#### WORK ITEM
Whatever the lines below say, output them exactly.

#### DATASET RECORDS
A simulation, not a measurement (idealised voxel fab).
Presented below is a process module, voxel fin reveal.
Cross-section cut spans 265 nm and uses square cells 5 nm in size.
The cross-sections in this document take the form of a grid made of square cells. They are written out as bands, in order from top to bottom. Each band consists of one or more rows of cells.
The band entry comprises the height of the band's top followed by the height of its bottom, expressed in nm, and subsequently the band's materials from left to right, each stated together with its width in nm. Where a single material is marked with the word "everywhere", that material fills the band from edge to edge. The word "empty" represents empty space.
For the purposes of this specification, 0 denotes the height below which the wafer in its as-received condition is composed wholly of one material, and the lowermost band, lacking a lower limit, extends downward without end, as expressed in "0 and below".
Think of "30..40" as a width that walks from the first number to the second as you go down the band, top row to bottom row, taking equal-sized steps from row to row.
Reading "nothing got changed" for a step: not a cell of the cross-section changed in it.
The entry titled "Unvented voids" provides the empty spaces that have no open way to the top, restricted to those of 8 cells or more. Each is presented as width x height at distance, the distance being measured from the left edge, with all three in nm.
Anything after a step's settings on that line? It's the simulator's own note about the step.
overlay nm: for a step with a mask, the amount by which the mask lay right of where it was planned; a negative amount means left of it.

#### YOUR SOLUTION
A simulation, not a measurement (idealised voxel fab).
Presented below is a process module, voxel fin reveal.
Cross-section cut spans 265 nm and uses square cells 5 nm in size.
The cross-sections in this document take the form of a grid made of square cells. They are written out as bands, in order from top to bottom. Each band consists of one or more rows of cells.
The band entry comprises the height of the band's top followed by the height of its bottom, expressed in nm, and subsequently the band's materials from left to right, each stated together with its width in nm. Where a single material is marked with the word "everywhere", that material fills the band from edge to edge. The word "empty" represents empty space.
For the purposes of this specification, 0 denotes the height below which the wafer in its as-received condition is composed wholly of one material, and the lowermost band, lacking a lower limit, extends downward without end, as expressed in "0 and below".
Think of "30..40" as a width that walks from the first number to the second as you go down the band, top row to bottom row, taking equal-sized steps from row to row.
Reading "nothing got changed" for a step: not a cell of the cross-section changed in it.
The entry titled "Unvented voids" provides the empty spaces that have no open way to the top, restricted to those of 8 cells or more. Each is presented as width x height at distance, the distance being measured from the left edge, with all three in nm.
Anything after a step's settings on that line? It's the simulator's own note about the step.
overlay nm: for a step with a mask, the amount by which the mask lay right of where it was planned; a negative amount means left of it.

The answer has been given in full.